REQUIREMENT -> For this exercise, repeat the listing below from its first line through the line containing "For reference, the", exactly as written.

INFORMATION SUPPLIED ->
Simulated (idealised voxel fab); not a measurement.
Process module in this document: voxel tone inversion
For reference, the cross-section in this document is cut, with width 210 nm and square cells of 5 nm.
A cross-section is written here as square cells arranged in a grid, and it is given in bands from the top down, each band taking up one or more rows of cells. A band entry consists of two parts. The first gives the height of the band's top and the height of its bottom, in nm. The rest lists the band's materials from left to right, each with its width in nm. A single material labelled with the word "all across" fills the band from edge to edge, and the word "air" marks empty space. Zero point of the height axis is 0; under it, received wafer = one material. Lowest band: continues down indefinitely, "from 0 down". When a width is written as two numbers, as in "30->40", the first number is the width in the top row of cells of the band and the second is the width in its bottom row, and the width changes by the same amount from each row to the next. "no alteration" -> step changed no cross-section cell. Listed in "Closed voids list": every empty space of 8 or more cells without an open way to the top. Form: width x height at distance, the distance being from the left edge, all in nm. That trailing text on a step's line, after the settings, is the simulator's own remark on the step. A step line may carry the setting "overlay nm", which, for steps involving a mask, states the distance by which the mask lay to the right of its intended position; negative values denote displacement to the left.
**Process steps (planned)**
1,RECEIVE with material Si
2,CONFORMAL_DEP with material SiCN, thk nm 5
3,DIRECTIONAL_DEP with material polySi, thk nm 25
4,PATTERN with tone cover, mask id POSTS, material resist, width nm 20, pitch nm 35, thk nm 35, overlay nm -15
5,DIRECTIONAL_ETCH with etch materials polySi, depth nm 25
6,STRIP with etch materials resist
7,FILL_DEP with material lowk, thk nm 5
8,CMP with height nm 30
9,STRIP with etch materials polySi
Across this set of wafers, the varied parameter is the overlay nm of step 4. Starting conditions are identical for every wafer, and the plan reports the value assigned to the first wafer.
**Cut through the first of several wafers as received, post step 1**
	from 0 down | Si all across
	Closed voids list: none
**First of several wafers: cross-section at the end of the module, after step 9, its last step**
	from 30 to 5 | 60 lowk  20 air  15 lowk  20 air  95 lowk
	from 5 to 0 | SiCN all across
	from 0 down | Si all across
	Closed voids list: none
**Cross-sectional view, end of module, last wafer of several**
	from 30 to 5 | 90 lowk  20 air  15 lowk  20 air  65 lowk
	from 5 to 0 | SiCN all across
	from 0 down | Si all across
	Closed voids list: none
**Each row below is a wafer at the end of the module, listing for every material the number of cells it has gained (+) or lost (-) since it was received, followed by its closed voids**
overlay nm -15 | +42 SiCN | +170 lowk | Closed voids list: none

EXERCISE OUTPUT ->
Simulated (idealised voxel fab); not a measurement.
Process module in this document: voxel tone inversion
For reference, the cross-section in this document is cut, with width 210 nm and square cells of 5 nm.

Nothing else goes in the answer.